_Assigned task_. Please reproduce exactly the lines that begin the listing below, up to and including the line where "(+) after a" occurs.

_Data for review_.
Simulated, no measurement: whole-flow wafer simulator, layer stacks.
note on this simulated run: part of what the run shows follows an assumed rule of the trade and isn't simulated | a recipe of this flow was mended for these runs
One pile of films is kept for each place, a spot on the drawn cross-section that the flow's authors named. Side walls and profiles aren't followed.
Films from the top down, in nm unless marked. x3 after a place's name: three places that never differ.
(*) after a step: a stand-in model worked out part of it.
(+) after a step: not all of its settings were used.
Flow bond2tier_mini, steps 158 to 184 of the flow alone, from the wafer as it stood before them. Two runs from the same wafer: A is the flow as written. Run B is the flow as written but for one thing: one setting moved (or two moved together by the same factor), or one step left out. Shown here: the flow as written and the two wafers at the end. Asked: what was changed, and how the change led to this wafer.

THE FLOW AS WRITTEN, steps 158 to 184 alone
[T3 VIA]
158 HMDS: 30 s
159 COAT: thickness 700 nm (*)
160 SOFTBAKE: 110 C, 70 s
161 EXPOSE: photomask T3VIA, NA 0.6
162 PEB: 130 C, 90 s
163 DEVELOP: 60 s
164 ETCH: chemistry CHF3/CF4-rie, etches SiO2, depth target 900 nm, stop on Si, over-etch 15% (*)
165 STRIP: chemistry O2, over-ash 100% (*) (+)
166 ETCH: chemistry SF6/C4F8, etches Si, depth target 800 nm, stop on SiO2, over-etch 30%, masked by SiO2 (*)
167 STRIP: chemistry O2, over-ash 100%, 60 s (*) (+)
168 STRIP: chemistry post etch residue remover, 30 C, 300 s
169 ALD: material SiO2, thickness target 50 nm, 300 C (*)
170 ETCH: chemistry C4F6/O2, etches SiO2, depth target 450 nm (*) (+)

_Answer area_.
Simulated, no measurement: whole-flow wafer simulator, layer stacks.
note on this simulated run: part of what the run shows follows an assumed rule of the trade and isn't simulated | a recipe of this flow was mended for these runs
One pile of films is kept for each place, a spot on the drawn cross-section that the flow's authors named. Side walls and profiles aren't followed.
Films from the top down, in nm unless marked. x3 after a place's name: three places that never differ.
(*) after a step: a stand-in model worked out part of it.
(+) after a step: not all of its settings were used.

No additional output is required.